◆ **Work request**
Set down the records that follow in full and without changes.

◆ **Excerpted data**
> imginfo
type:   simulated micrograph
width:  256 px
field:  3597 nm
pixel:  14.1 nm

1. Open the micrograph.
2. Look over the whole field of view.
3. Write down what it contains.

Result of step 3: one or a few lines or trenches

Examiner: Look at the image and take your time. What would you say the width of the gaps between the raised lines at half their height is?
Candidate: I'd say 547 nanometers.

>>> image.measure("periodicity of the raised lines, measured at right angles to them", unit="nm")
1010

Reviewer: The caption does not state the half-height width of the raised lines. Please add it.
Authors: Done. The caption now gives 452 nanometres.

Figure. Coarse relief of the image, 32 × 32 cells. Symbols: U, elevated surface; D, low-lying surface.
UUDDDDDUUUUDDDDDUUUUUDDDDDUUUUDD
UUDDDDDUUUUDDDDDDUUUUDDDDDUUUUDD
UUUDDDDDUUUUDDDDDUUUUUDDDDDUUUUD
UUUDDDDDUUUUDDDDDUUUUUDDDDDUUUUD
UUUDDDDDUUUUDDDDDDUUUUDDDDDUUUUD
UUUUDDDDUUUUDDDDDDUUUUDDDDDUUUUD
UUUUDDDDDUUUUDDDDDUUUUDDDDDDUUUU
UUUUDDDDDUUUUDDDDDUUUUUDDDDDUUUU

◆ **Response box**
> imginfo
type:   simulated micrograph
width:  256 px
field:  3597 nm
pixel:  14.1 nm

1. Open the micrograph.
2. Look over the whole field of view.
3. Write down what it contains.

Result of step 3: one or a few lines or trenches

Examiner: Look at the image and take your time. What would you say the width of the gaps between the raised lines at half their height is?
Candidate: I'd say 547 nanometers.

>>> image.measure("periodicity of the raised lines, measured at right angles to them", unit="nm")
1010

Reviewer: The caption does not state the half-height width of the raised lines. Please add it.
Authors: Done. The caption now gives 452 nanometres.

Figure. Coarse relief of the image, 32 × 32 cells. Symbols: U, elevated surface; D, low-lying surface.
UUDDDDDUUUUDDDDDUUUUUDDDDDUUUUDD
UUDDDDDUUUUDDDDDDUUUUDDDDDUUUUDD
UUUDDDDDUUUUDDDDDUUUUUDDDDDUUUUD
UUUDDDDDUUUUDDDDDUUUUUDDDDDUUUUD
UUUDDDDDUUUUDDDDDDUUUUDDDDDUUUUD
UUUUDDDDUUUUDDDDDDUUUUDDDDDUUUUD
UUUUDDDDDUUUUDDDDDUUUUDDDDDDUUUU
UUUUDDDDDUUUUDDDDDUUUUUDDDDDUUUU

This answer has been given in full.